[Provided data]

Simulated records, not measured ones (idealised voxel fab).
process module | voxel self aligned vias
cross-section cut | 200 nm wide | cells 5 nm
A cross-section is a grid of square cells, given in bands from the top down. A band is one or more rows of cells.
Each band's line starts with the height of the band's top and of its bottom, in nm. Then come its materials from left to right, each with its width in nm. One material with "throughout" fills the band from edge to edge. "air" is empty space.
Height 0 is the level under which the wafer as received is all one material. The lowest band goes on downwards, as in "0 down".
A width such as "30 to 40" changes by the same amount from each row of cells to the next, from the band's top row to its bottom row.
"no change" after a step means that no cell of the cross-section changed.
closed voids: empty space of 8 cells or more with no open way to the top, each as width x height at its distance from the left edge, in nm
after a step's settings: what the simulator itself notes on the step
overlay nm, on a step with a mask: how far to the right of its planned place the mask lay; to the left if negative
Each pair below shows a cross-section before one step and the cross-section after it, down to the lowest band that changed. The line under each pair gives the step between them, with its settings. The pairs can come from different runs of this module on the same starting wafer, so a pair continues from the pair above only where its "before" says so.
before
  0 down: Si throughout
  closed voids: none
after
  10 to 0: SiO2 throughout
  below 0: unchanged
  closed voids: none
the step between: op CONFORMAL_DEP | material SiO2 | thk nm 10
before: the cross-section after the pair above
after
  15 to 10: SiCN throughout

[/Provided data]

> _Work item_
No line may be skipped. Transcribe the listing above exactly.

> _Written response_
Simulated records, not measured ones (idealised voxel fab).
process module | voxel self aligned vias
cross-section cut | 200 nm wide | cells 5 nm
A cross-section is a grid of square cells, given in bands from the top down. A band is one or more rows of cells.
Each band's line starts with the height of the band's top and of its bottom, in nm. Then come its materials from left to right, each with its width in nm. One material with "throughout" fills the band from edge to edge. "air" is empty space.
Height 0 is the level under which the wafer as received is all one material. The lowest band goes on downwards, as in "0 down".
A width such as "30 to 40" changes by the same amount from each row of cells to the next, from the band's top row to its bottom row.
"no change" after a step means that no cell of the cross-section changed.
closed voids: empty space of 8 cells or more with no open way to the top, each as width x height at its distance from the left edge, in nm
after a step's settings: what the simulator itself notes on the step
overlay nm, on a step with a mask: how far to the right of its planned place the mask lay; to the left if negative
Each pair below shows a cross-section before one step and the cross-section after it, down to the lowest band that changed. The line under each pair gives the step between them, with its settings. The pairs can come from different runs of this module on the same starting wafer, so a pair continues from the pair above only where its "before" says so.
before
  0 down: Si throughout
  closed voids: none
after
  10 to 0: SiO2 throughout
  below 0: unchanged
  closed voids: none
the step between: op CONFORMAL_DEP | material SiO2 | thk nm 10
before: the cross-section after the pair above
after
  15 to 10: SiCN throughout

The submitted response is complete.